- [WORK REQUEST] Since only part of the material below is wanted, output exactly the lines from the one with "slurry_flow: flow of slurry; ml/min" up to and including the one with "Setting limits, low".

- [RECORD EXTRACTS]
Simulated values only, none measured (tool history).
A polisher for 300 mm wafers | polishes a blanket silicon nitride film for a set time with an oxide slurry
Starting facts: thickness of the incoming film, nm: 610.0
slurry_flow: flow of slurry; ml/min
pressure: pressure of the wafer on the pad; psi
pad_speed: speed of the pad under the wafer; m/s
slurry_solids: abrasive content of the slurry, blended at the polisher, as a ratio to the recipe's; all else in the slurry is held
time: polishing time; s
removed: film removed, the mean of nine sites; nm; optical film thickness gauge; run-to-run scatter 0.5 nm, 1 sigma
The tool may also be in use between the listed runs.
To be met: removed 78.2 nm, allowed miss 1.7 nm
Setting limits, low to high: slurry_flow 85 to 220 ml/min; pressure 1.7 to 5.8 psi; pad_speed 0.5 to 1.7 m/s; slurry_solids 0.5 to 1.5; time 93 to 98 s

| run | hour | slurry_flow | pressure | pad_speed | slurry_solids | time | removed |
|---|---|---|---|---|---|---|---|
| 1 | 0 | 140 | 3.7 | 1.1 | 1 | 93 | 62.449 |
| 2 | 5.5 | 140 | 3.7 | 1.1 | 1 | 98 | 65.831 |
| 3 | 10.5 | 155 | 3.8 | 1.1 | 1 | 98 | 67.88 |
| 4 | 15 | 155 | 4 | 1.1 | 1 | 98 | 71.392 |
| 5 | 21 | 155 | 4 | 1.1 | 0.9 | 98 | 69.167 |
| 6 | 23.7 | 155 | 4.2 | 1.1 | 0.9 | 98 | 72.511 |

- [RESPONSE]
slurry_flow: flow of slurry; ml/min
pressure: pressure of the wafer on the pad; psi
pad_speed: speed of the pad under the wafer; m/s
slurry_solids: abrasive content of the slurry, blended at the polisher, as a ratio to the recipe's; all else in the slurry is held
time: polishing time; s
removed: film removed, the mean of nine sites; nm; optical film thickness gauge; run-to-run scatter 0.5 nm, 1 sigma
The tool may also be in use between the listed runs.
To be met: removed 78.2 nm, allowed miss 1.7 nm
Setting limits, low to high: slurry_flow 85 to 220 ml/min; pressure 1.7 to 5.8 psi; pad_speed 0.5 to 1.7 m/s; slurry_solids 0.5 to 1.5; time 93 to 98 s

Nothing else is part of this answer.